→ Excerpted data:
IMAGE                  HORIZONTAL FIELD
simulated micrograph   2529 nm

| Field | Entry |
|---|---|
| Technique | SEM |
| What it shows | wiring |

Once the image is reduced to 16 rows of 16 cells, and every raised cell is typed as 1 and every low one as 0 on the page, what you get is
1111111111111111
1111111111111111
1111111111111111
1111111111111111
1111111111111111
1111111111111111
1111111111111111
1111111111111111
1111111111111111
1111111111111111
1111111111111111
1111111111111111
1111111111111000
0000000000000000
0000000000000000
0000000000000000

→ Task item:
Reproduce, exactly and without additions, the run of lines from the start of the listing above to the line bearing "Once the image", inclusive.

→ Response:
IMAGE                  HORIZONTAL FIELD
simulated micrograph   2529 nm

| Field | Entry |
|---|---|
| Technique | SEM |
| What it shows | wiring |

Once the image is reduced to 16 rows of 16 cells, and every raised cell is typed as 1 and every low one as 0 on the page, what you get is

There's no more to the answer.